**Activity**
Please transcribe every record below exactly as it appears.

- - - - -

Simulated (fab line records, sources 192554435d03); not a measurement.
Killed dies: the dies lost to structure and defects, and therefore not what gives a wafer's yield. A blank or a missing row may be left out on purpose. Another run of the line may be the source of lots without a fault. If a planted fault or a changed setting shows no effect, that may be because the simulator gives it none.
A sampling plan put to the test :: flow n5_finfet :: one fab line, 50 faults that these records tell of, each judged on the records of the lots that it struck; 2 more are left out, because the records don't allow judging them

- - - - -

**Exercise output**
Simulated (fab line records, sources 192554435d03); not a measurement.
Killed dies: the dies lost to structure and defects, and therefore not what gives a wafer's yield. A blank or a missing row may be left out on purpose. Another run of the line may be the source of lots without a fault. If a planted fault or a changed setting shows no effect, that may be because the simulator gives it none.
A sampling plan put to the test :: flow n5_finfet :: one fab line, 50 faults that these records tell of, each judged on the records of the lots that it struck; 2 more are left out, because the records don't allow judging them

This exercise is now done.